—————
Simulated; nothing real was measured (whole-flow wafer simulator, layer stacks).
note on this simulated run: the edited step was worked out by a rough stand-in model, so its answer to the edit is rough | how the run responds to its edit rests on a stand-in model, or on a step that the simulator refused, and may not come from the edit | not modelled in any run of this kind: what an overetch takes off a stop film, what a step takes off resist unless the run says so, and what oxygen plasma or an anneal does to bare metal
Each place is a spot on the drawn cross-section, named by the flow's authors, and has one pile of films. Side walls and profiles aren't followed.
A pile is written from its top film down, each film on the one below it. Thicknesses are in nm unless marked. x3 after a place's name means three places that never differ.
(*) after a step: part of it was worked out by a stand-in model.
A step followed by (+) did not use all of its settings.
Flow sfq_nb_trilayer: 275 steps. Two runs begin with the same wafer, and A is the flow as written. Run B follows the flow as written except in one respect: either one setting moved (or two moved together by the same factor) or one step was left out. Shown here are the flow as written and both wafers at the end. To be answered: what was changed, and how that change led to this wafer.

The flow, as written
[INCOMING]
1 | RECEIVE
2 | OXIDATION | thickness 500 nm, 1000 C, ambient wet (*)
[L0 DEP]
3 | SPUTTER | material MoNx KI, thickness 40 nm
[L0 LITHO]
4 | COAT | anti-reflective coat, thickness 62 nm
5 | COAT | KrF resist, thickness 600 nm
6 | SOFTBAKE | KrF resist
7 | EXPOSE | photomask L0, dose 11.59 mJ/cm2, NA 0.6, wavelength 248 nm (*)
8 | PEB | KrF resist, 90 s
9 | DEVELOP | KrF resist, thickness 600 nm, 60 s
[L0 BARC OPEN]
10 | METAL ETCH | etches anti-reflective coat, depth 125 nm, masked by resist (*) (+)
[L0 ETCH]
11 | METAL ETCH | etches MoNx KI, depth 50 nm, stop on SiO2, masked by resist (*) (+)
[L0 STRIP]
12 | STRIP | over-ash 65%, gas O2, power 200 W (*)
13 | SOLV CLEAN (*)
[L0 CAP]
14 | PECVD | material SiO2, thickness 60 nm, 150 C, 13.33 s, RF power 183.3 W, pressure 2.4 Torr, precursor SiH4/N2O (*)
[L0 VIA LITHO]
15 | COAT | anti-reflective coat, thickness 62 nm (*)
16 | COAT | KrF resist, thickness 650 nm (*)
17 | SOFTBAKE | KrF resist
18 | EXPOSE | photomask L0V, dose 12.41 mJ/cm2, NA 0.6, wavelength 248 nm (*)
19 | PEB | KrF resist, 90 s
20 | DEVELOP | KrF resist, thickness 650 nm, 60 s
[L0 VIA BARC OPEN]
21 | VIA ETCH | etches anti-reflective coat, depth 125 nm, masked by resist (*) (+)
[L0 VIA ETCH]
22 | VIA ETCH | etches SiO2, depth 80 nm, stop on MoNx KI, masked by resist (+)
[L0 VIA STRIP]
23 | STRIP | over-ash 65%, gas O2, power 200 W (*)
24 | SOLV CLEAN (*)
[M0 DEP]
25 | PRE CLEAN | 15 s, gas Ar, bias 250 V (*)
—————

» EXERCISE
Print exactly the lines above from the one with "12 | STRIP |" to the one with "19 | PEB | KrF resist, 90 s", including both.

» YOUR RESPONSE
12 | STRIP | over-ash 65%, gas O2, power 200 W (*)
13 | SOLV CLEAN (*)
[L0 CAP]
14 | PECVD | material SiO2, thickness 60 nm, 150 C, 13.33 s, RF power 183.3 W, pressure 2.4 Torr, precursor SiH4/N2O (*)
[L0 VIA LITHO]
15 | COAT | anti-reflective coat, thickness 62 nm (*)
16 | COAT | KrF resist, thickness 650 nm (*)
17 | SOFTBAKE | KrF resist
18 | EXPOSE | photomask L0V, dose 12.41 mJ/cm2, NA 0.6, wavelength 248 nm (*)
19 | PEB | KrF resist, 90 s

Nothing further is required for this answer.